──────────
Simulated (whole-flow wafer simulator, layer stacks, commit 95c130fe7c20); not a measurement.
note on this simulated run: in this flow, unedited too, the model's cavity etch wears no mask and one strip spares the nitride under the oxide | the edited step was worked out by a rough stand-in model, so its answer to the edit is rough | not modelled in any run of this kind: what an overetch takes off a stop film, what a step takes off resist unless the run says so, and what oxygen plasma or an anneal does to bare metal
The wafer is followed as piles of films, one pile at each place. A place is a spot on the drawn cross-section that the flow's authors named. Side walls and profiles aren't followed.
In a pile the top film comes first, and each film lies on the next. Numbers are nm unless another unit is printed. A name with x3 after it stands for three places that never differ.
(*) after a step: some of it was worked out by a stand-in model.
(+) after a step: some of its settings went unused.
──────────

◆ WORK ITEM ◆
Exactly as given, set down all of the lines above.

◆ EXPECTED ANSWER ◆
Simulated (whole-flow wafer simulator, layer stacks, commit 95c130fe7c20); not a measurement.
note on this simulated run: in this flow, unedited too, the model's cavity etch wears no mask and one strip spares the nitride under the oxide | the edited step was worked out by a rough stand-in model, so its answer to the edit is rough | not modelled in any run of this kind: what an overetch takes off a stop film, what a step takes off resist unless the run says so, and what oxygen plasma or an anneal does to bare metal
The wafer is followed as piles of films, one pile at each place. A place is a spot on the drawn cross-section that the flow's authors named. Side walls and profiles aren't followed.
In a pile the top film comes first, and each film lies on the next. Numbers are nm unless another unit is printed. A name with x3 after it stands for three places that never differ.
(*) after a step: some of it was worked out by a stand-in model.
(+) after a step: some of its settings went unused.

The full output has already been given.